Assigned task –
From the first line to the last, write out the records exactly.

Data to examine –
::::

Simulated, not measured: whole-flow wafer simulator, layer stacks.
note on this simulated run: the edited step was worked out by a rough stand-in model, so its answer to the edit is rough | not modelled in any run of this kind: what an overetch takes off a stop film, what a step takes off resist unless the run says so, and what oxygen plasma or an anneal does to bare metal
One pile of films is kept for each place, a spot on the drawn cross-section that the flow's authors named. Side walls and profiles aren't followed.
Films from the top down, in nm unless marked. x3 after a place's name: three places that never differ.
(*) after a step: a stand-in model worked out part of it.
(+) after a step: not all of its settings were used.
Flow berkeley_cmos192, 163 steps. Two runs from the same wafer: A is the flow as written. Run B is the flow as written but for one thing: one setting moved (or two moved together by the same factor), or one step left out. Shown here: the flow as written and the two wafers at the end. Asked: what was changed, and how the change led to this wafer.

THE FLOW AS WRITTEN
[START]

::::

Reply –
Simulated, not measured: whole-flow wafer simulator, layer stacks.
note on this simulated run: the edited step was worked out by a rough stand-in model, so its answer to the edit is rough | not modelled in any run of this kind: what an overetch takes off a stop film, what a step takes off resist unless the run says so, and what oxygen plasma or an anneal does to bare metal
One pile of films is kept for each place, a spot on the drawn cross-section that the flow's authors named. Side walls and profiles aren't followed.
Films from the top down, in nm unless marked. x3 after a place's name: three places that never differ.
(*) after a step: a stand-in model worked out part of it.
(+) after a step: not all of its settings were used.
Flow berkeley_cmos192, 163 steps. Two runs from the same wafer: A is the flow as written. Run B is the flow as written but for one thing: one setting moved (or two moved together by the same factor), or one step left out. Shown here: the flow as written and the two wafers at the end. Asked: what was changed, and how the change led to this wafer.

THE FLOW AS WRITTEN
[START]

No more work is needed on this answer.